__ASSIGNMENT__: Every line from the beginning of the data through the line containing "lots at some" should be reproduced exactly, and no further lines should be output.

++++ ENTRIES SHOWN ++++

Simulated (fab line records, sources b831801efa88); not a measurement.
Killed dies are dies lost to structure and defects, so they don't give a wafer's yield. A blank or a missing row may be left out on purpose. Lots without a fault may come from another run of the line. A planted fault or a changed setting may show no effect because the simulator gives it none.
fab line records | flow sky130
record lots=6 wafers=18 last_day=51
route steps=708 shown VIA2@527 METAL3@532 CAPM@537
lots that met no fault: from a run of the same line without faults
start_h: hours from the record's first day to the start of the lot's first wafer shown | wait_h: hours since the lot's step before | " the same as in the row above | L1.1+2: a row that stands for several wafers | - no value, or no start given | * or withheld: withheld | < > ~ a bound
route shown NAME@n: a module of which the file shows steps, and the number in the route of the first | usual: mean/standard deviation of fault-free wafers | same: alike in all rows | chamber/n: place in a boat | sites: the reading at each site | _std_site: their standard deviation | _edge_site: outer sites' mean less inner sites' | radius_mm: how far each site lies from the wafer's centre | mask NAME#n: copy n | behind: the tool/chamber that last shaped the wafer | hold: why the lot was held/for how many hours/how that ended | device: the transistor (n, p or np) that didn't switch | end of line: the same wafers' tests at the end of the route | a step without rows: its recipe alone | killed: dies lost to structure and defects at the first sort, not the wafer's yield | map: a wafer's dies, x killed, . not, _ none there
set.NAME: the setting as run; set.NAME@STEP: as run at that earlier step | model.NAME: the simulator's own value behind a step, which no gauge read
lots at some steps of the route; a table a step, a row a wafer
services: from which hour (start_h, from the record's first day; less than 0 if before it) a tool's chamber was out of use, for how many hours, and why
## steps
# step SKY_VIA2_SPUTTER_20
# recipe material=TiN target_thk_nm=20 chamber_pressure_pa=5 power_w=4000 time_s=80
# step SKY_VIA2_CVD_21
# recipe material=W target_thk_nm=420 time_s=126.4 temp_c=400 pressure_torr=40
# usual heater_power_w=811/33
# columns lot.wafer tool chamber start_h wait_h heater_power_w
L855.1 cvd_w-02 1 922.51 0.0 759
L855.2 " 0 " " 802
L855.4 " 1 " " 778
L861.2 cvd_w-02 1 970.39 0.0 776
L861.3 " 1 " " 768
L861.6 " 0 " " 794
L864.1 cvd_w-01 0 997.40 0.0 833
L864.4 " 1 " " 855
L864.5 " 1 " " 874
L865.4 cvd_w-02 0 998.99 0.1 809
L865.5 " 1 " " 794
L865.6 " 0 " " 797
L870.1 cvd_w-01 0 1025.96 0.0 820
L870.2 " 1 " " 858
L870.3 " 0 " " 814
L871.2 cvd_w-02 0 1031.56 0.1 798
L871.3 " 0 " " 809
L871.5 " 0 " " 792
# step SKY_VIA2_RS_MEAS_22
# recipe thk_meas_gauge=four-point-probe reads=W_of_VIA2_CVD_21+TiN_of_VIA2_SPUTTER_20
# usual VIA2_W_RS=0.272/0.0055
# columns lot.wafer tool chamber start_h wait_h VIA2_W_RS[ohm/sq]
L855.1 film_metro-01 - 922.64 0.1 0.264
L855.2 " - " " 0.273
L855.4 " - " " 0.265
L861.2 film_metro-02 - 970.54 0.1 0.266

++++

__EXERCISE SOLUTION__:
Simulated (fab line records, sources b831801efa88); not a measurement.
Killed dies are dies lost to structure and defects, so they don't give a wafer's yield. A blank or a missing row may be left out on purpose. Lots without a fault may come from another run of the line. A planted fault or a changed setting may show no effect because the simulator gives it none.
fab line records | flow sky130
record lots=6 wafers=18 last_day=51
route steps=708 shown VIA2@527 METAL3@532 CAPM@537
lots that met no fault: from a run of the same line without faults
start_h: hours from the record's first day to the start of the lot's first wafer shown | wait_h: hours since the lot's step before | " the same as in the row above | L1.1+2: a row that stands for several wafers | - no value, or no start given | * or withheld: withheld | < > ~ a bound
route shown NAME@n: a module of which the file shows steps, and the number in the route of the first | usual: mean/standard deviation of fault-free wafers | same: alike in all rows | chamber/n: place in a boat | sites: the reading at each site | _std_site: their standard deviation | _edge_site: outer sites' mean less inner sites' | radius_mm: how far each site lies from the wafer's centre | mask NAME#n: copy n | behind: the tool/chamber that last shaped the wafer | hold: why the lot was held/for how many hours/how that ended | device: the transistor (n, p or np) that didn't switch | end of line: the same wafers' tests at the end of the route | a step without rows: its recipe alone | killed: dies lost to structure and defects at the first sort, not the wafer's yield | map: a wafer's dies, x killed, . not, _ none there
set.NAME: the setting as run; set.NAME@STEP: as run at that earlier step | model.NAME: the simulator's own value behind a step, which no gauge read
lots at some steps of the route; a table a step, a row a wafer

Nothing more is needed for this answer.